--------------------------------------------------

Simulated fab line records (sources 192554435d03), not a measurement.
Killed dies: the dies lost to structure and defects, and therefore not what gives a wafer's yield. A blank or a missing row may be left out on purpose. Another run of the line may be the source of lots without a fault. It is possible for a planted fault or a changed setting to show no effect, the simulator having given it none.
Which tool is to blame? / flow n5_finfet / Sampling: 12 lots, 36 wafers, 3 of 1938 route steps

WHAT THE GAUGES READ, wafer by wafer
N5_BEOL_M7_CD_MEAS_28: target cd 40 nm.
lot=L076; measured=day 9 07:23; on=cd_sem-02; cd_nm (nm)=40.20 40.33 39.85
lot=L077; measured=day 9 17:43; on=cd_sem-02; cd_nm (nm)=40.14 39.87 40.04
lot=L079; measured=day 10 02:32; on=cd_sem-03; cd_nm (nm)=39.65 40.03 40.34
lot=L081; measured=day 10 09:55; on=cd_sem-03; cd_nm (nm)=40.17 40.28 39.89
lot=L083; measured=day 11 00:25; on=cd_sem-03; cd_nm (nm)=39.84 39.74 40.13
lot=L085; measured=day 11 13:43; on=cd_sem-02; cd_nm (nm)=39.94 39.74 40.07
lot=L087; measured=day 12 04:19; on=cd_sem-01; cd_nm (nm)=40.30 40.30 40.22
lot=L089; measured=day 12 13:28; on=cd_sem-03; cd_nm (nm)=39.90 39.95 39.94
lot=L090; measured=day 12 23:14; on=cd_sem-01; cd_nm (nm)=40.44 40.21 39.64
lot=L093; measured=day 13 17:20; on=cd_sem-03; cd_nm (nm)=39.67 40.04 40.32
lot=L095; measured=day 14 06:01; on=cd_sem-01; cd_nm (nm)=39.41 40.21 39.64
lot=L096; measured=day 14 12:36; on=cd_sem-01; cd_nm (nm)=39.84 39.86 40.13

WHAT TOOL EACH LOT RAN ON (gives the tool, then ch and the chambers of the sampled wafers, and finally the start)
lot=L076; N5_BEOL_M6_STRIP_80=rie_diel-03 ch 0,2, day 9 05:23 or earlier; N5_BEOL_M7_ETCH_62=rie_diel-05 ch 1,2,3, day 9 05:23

--------------------------------------------------

■ **Exercise**
Using the records above, set down exactly the lines from the one with "N5_BEOL_M7_CD_MEAS_28: target cd 40 nm." through the one with "WHAT TOOL EACH", inclusive, and nothing more.

■ **Expected answer**
N5_BEOL_M7_CD_MEAS_28: target cd 40 nm.
lot=L076; measured=day 9 07:23; on=cd_sem-02; cd_nm (nm)=40.20 40.33 39.85
lot=L077; measured=day 9 17:43; on=cd_sem-02; cd_nm (nm)=40.14 39.87 40.04
lot=L079; measured=day 10 02:32; on=cd_sem-03; cd_nm (nm)=39.65 40.03 40.34
lot=L081; measured=day 10 09:55; on=cd_sem-03; cd_nm (nm)=40.17 40.28 39.89
lot=L083; measured=day 11 00:25; on=cd_sem-03; cd_nm (nm)=39.84 39.74 40.13
lot=L085; measured=day 11 13:43; on=cd_sem-02; cd_nm (nm)=39.94 39.74 40.07
lot=L087; measured=day 12 04:19; on=cd_sem-01; cd_nm (nm)=40.30 40.30 40.22
lot=L089; measured=day 12 13:28; on=cd_sem-03; cd_nm (nm)=39.90 39.95 39.94
lot=L090; measured=day 12 23:14; on=cd_sem-01; cd_nm (nm)=40.44 40.21 39.64
lot=L093; measured=day 13 17:20; on=cd_sem-03; cd_nm (nm)=39.67 40.04 40.32
lot=L095; measured=day 14 06:01; on=cd_sem-01; cd_nm (nm)=39.41 40.21 39.64
lot=L096; measured=day 14 12:36; on=cd_sem-01; cd_nm (nm)=39.84 39.86 40.13

WHAT TOOL EACH LOT RAN ON (gives the tool, then ch and the chambers of the sampled wafers, and finally the start)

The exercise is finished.